INFORMATION GIVEN:
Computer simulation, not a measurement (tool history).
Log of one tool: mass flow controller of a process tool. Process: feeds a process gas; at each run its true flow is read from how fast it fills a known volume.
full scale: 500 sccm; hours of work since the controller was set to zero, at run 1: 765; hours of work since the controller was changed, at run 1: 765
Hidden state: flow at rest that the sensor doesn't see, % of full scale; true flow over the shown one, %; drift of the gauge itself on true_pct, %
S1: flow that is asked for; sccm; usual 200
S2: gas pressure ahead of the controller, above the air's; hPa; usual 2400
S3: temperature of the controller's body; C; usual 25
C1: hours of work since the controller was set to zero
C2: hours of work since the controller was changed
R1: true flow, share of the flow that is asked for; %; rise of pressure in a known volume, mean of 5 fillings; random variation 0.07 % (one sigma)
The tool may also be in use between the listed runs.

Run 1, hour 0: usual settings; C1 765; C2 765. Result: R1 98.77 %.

TASK ITEM: Set every line down again exactly. Begin with the first line of the entries and finish with the line containing "The tool may".

ANSWER SECTION:
Computer simulation, not a measurement (tool history).
Log of one tool: mass flow controller of a process tool. Process: feeds a process gas; at each run its true flow is read from how fast it fills a known volume.
full scale: 500 sccm; hours of work since the controller was set to zero, at run 1: 765; hours of work since the controller was changed, at run 1: 765
Hidden state: flow at rest that the sensor doesn't see, % of full scale; true flow over the shown one, %; drift of the gauge itself on true_pct, %
S1: flow that is asked for; sccm; usual 200
S2: gas pressure ahead of the controller, above the air's; hPa; usual 2400
S3: temperature of the controller's body; C; usual 25
C1: hours of work since the controller was set to zero
C2: hours of work since the controller was changed
R1: true flow, share of the flow that is asked for; %; rise of pressure in a known volume, mean of 5 fillings; random variation 0.07 % (one sigma)
The tool may also be in use between the listed runs.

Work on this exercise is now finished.